Required action: Each record must be repeated exactly as it stands.

Data to examine:
§

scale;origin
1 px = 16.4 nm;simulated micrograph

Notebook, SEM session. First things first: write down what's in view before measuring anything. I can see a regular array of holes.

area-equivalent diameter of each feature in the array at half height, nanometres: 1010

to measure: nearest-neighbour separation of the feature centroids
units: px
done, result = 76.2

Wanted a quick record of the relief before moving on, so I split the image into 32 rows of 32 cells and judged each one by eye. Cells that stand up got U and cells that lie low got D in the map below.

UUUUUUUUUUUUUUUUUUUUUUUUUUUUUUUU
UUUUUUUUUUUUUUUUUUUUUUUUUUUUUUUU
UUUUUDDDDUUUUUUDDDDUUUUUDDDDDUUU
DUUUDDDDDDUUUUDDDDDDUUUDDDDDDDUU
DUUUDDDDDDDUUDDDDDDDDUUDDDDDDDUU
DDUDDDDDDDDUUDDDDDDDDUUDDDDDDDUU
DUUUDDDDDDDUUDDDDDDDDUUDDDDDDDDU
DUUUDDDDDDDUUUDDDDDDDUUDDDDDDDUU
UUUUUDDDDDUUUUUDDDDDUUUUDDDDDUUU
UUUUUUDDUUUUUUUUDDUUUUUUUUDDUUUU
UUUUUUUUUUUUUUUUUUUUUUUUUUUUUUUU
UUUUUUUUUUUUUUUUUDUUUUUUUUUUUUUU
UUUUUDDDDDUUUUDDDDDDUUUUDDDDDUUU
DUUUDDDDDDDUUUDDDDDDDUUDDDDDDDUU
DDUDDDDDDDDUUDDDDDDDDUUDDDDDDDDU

§

Task result:
scale;origin
1 px = 16.4 nm;simulated micrograph

Notebook, SEM session. First things first: write down what's in view before measuring anything. I can see a regular array of holes.

area-equivalent diameter of each feature in the array at half height, nanometres: 1010

to measure: nearest-neighbour separation of the feature centroids
units: px
done, result = 76.2

Wanted a quick record of the relief before moving on, so I split the image into 32 rows of 32 cells and judged each one by eye. Cells that stand up got U and cells that lie low got D in the map below.

UUUUUUUUUUUUUUUUUUUUUUUUUUUUUUUU
UUUUUUUUUUUUUUUUUUUUUUUUUUUUUUUU
UUUUUDDDDUUUUUUDDDDUUUUUDDDDDUUU
DUUUDDDDDDUUUUDDDDDDUUUDDDDDDDUU
DUUUDDDDDDDUUDDDDDDDDUUDDDDDDDUU
DDUDDDDDDDDUUDDDDDDDDUUDDDDDDDUU
DUUUDDDDDDDUUDDDDDDDDUUDDDDDDDDU
DUUUDDDDDDDUUUDDDDDDDUUDDDDDDDUU
UUUUUDDDDDUUUUUDDDDDUUUUDDDDDUUU
UUUUUUDDUUUUUUUUDDUUUUUUUUDDUUUU
UUUUUUUUUUUUUUUUUUUUUUUUUUUUUUUU
UUUUUUUUUUUUUUUUUDUUUUUUUUUUUUUU
UUUUUDDDDDUUUUDDDDDDUUUUDDDDDUUU
DUUUDDDDDDDUUUDDDDDDDUUDDDDDDDUU
DDUDDDDDDDDUUDDDDDDDDUUDDDDDDDDU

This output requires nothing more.